§ **Requirement**
Would you please return the lines of the entries below starting at the line that has "below 0: unchanged" and ending at the line that has "below 45: unchanged", both included, exactly as they are?

───── Supplied records
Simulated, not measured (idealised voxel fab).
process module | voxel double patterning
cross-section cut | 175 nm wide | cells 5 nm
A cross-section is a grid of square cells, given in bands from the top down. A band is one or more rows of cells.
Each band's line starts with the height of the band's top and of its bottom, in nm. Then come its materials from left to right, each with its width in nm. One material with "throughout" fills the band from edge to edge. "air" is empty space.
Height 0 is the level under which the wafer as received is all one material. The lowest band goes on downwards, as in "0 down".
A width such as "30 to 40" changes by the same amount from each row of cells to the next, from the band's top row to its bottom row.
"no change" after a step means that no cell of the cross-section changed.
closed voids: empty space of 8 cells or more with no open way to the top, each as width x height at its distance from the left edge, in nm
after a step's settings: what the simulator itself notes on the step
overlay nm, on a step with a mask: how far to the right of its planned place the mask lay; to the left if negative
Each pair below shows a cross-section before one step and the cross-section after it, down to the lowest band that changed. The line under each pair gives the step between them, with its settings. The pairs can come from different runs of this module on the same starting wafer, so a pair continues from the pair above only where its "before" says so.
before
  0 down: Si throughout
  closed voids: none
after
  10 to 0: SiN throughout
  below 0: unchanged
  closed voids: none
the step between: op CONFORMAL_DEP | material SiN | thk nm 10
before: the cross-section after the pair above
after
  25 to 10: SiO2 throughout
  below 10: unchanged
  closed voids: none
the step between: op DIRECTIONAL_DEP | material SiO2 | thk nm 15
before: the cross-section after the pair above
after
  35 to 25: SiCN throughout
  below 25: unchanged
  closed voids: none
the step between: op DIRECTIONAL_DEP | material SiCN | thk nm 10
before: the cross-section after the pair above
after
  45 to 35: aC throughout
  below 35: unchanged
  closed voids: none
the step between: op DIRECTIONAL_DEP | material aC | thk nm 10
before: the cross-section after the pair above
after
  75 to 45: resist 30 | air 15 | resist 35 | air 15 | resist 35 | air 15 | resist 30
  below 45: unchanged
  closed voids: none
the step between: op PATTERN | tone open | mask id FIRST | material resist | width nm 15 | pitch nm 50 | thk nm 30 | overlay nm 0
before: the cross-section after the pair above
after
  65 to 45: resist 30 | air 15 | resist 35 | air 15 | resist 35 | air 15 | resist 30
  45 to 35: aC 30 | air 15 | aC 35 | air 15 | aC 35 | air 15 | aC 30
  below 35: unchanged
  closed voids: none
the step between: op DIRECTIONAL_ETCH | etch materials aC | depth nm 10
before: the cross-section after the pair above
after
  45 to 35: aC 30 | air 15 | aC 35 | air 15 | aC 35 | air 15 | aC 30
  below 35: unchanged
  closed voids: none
──────────

§ **Expected answer**
  below 0: unchanged
  closed voids: none
the step between: op CONFORMAL_DEP | material SiN | thk nm 10
before: the cross-section after the pair above
after
  25 to 10: SiO2 throughout
  below 10: unchanged
  closed voids: none
the step between: op DIRECTIONAL_DEP | material SiO2 | thk nm 15
before: the cross-section after the pair above
after
  35 to 25: SiCN throughout
  below 25: unchanged
  closed voids: none
the step between: op DIRECTIONAL_DEP | material SiCN | thk nm 10
before: the cross-section after the pair above
after
  45 to 35: aC throughout
  below 35: unchanged
  closed voids: none
the step between: op DIRECTIONAL_DEP | material aC | thk nm 10
before: the cross-section after the pair above
after
  75 to 45: resist 30 | air 15 | resist 35 | air 15 | resist 35 | air 15 | resist 30
  below 45: unchanged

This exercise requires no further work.